■ Action item
Set down all of the data that follows, keeping every character.

= = =

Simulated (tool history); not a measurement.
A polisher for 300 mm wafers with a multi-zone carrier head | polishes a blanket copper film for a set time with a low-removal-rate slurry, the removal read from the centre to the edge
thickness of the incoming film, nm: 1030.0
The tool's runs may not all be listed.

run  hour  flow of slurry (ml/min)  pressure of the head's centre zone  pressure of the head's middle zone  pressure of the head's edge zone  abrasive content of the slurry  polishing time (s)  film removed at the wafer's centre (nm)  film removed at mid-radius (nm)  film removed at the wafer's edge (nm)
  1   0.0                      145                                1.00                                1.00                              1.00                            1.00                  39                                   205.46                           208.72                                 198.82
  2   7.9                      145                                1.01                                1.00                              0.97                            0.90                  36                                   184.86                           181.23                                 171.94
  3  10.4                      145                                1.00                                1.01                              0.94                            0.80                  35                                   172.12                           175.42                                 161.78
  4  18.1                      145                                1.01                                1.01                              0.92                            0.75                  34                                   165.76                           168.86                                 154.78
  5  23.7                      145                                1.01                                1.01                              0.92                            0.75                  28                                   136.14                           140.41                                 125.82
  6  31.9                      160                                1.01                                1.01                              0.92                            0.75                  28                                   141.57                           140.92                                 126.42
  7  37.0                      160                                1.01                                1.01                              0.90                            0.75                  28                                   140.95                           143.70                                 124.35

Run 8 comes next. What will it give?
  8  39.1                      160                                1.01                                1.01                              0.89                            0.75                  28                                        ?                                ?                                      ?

= = =

■ Exercise result
Simulated (tool history); not a measurement.
A polisher for 300 mm wafers with a multi-zone carrier head | polishes a blanket copper film for a set time with a low-removal-rate slurry, the removal read from the centre to the edge
thickness of the incoming film, nm: 1030.0
The tool's runs may not all be listed.

run  hour  flow of slurry (ml/min)  pressure of the head's centre zone  pressure of the head's middle zone  pressure of the head's edge zone  abrasive content of the slurry  polishing time (s)  film removed at the wafer's centre (nm)  film removed at mid-radius (nm)  film removed at the wafer's edge (nm)
  1   0.0                      145                                1.00                                1.00                              1.00                            1.00                  39                                   205.46                           208.72                                 198.82
  2   7.9                      145                                1.01                                1.00                              0.97                            0.90                  36                                   184.86                           181.23                                 171.94
  3  10.4                      145                                1.00                                1.01                              0.94                            0.80                  35                                   172.12                           175.42                                 161.78
  4  18.1                      145                                1.01                                1.01                              0.92                            0.75                  34                                   165.76                           168.86                                 154.78
  5  23.7                      145                                1.01                                1.01                              0.92                            0.75                  28                                   136.14                           140.41                                 125.82
  6  31.9                      160                                1.01                                1.01                              0.92                            0.75                  28                                   141.57                           140.92                                 126.42
  7  37.0                      160                                1.01                                1.01                              0.90                            0.75                  28                                   140.95                           143.70                                 124.35

Run 8 comes next. What will it give?
  8  39.1                      160                                1.01                                1.01                              0.89                            0.75                  28                                        ?                                ?                                      ?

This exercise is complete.